Assigned task ▸
If a line contains "Killed dies are", it is the last one to write out; begin with the first line of the records and copy each exactly.

[[ Information supplied, beginning ]]
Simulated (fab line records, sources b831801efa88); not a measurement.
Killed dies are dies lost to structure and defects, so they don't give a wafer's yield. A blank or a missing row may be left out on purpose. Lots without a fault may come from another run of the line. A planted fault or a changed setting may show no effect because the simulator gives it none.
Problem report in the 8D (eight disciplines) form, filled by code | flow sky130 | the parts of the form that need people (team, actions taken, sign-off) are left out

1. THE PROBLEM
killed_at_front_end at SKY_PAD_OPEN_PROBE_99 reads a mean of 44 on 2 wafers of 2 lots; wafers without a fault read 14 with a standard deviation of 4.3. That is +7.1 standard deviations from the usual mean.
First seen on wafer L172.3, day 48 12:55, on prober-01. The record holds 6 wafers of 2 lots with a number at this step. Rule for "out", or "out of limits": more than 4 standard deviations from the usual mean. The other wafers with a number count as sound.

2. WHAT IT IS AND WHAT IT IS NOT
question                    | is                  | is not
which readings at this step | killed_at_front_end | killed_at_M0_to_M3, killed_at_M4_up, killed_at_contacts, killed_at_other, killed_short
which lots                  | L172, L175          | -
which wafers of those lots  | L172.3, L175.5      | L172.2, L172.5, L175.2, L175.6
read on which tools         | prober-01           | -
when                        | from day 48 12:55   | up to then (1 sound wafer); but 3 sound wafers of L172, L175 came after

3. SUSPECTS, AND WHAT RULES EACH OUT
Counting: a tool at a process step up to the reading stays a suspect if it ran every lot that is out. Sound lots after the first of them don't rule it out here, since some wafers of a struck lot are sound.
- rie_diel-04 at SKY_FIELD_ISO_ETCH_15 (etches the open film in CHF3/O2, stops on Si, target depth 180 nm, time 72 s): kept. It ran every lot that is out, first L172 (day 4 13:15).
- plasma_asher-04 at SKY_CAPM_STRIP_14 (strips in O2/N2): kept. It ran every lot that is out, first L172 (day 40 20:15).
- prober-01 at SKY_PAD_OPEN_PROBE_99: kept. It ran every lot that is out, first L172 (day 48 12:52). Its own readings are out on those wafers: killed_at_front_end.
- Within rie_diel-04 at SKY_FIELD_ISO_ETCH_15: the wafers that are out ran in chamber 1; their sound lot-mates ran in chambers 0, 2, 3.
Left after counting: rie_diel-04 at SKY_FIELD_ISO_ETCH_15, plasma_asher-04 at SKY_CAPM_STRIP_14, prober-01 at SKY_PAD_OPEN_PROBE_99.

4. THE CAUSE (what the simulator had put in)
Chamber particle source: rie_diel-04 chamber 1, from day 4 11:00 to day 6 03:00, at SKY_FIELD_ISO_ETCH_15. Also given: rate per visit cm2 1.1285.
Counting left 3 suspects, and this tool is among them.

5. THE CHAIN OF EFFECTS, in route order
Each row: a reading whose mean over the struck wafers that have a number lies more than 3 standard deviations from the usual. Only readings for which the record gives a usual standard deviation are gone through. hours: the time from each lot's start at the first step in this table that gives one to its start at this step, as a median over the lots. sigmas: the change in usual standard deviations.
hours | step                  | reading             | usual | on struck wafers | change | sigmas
[[ Information supplied, end ]]

Exercise response ▸
Simulated (fab line records, sources b831801efa88); not a measurement.
Killed dies are dies lost to structure and defects, so they don't give a wafer's yield. A blank or a missing row may be left out on purpose. Lots without a fault may come from another run of the line. A planted fault or a changed setting may show no effect because the simulator gives it none.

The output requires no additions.